• Listed records
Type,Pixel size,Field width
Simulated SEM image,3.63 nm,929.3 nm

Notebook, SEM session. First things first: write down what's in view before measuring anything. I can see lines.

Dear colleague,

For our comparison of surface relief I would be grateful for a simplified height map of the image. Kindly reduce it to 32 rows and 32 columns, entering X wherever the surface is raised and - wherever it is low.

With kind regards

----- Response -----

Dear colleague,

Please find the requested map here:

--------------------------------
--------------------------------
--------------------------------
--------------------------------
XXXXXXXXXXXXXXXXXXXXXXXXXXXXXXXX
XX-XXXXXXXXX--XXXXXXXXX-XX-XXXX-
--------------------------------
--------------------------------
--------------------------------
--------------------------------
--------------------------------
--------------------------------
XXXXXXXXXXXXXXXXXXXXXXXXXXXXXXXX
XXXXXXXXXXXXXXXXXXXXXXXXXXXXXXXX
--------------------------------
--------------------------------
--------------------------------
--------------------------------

• Requirement
Each line of the material above should be restated word for word.

• Worked solution
Type,Pixel size,Field width
Simulated SEM image,3.63 nm,929.3 nm

Notebook, SEM session. First things first: write down what's in view before measuring anything. I can see lines.

Dear colleague,

For our comparison of surface relief I would be grateful for a simplified height map of the image. Kindly reduce it to 32 rows and 32 columns, entering X wherever the surface is raised and - wherever it is low.

With kind regards

----- Response -----

Dear colleague,

Please find the requested map here:

--------------------------------
--------------------------------
--------------------------------
--------------------------------
XXXXXXXXXXXXXXXXXXXXXXXXXXXXXXXX
XX-XXXXXXXXX--XXXXXXXXX-XX-XXXX-
--------------------------------
--------------------------------
--------------------------------
--------------------------------
--------------------------------
--------------------------------
XXXXXXXXXXXXXXXXXXXXXXXXXXXXXXXX
XXXXXXXXXXXXXXXXXXXXXXXXXXXXXXXX
--------------------------------
--------------------------------
--------------------------------
--------------------------------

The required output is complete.